● INPUT DATA
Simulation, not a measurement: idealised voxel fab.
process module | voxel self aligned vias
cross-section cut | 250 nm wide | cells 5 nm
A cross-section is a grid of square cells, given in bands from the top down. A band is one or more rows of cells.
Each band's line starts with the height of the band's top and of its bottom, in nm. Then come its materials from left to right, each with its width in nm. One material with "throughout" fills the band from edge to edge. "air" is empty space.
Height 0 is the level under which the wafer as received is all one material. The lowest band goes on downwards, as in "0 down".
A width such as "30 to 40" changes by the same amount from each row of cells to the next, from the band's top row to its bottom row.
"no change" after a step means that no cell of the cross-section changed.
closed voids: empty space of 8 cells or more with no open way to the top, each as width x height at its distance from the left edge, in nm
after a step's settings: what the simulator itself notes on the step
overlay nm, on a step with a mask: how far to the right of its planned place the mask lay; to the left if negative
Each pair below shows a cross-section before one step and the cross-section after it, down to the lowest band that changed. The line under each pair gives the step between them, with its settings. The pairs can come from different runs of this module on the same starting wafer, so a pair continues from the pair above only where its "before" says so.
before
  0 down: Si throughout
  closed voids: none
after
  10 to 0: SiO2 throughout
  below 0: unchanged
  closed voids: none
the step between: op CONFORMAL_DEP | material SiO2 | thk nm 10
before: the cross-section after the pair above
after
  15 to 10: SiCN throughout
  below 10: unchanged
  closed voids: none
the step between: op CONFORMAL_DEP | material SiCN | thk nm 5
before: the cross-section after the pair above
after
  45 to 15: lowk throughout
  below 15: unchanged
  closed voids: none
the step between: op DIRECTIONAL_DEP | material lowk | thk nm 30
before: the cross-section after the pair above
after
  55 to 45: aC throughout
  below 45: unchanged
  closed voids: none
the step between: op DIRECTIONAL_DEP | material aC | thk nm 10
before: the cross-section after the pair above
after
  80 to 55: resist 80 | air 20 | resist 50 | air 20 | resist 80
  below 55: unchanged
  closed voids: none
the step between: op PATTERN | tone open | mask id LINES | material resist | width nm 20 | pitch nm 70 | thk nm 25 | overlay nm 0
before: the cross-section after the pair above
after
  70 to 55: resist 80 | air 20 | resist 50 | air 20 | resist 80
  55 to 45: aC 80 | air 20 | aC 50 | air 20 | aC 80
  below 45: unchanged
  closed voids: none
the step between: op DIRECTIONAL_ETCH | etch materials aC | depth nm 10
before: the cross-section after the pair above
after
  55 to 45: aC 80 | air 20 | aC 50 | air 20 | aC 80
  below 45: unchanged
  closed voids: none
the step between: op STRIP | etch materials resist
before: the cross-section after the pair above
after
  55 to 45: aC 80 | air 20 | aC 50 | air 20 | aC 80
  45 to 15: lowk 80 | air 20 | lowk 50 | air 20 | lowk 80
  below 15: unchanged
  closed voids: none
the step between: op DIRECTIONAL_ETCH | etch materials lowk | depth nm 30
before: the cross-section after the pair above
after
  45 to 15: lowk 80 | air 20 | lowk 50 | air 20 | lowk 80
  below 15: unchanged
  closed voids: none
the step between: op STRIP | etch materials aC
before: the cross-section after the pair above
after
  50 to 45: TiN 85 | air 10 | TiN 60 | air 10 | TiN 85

● ACTIVITY
The lines to extract from the data above begin with the line containing "the step between: op DIRECTIONAL_ETCH | etch materials aC" and end with the line containing "the step between: op STRIP | etch materials resist". Extract them exactly, including both.

● EXERCISE ANSWER
the step between: op DIRECTIONAL_ETCH | etch materials aC | depth nm 10
before: the cross-section after the pair above
after
  55 to 45: aC 80 | air 20 | aC 50 | air 20 | aC 80
  below 45: unchanged
  closed voids: none
the step between: op STRIP | etch materials resist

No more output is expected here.